■ Brief
Send back the entries exactly as they were given.

■ Provided information
+++++
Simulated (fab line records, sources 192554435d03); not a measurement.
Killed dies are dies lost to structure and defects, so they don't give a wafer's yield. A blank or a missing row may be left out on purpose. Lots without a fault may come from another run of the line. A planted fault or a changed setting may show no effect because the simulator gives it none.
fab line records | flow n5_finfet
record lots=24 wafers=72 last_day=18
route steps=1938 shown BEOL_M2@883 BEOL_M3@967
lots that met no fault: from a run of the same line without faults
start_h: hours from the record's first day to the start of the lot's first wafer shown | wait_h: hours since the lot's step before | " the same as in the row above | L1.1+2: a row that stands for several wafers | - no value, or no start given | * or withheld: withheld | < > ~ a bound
+++++

■ Response area
Simulated (fab line records, sources 192554435d03); not a measurement.
Killed dies are dies lost to structure and defects, so they don't give a wafer's yield. A blank or a missing row may be left out on purpose. Lots without a fault may come from another run of the line. A planted fault or a changed setting may show no effect because the simulator gives it none.
fab line records | flow n5_finfet
record lots=24 wafers=72 last_day=18
route steps=1938 shown BEOL_M2@883 BEOL_M3@967
lots that met no fault: from a run of the same line without faults
start_h: hours from the record's first day to the start of the lot's first wafer shown | wait_h: hours since the lot's step before | " the same as in the row above | L1.1+2: a row that stands for several wafers | - no value, or no start given | * or withheld: withheld | < > ~ a bound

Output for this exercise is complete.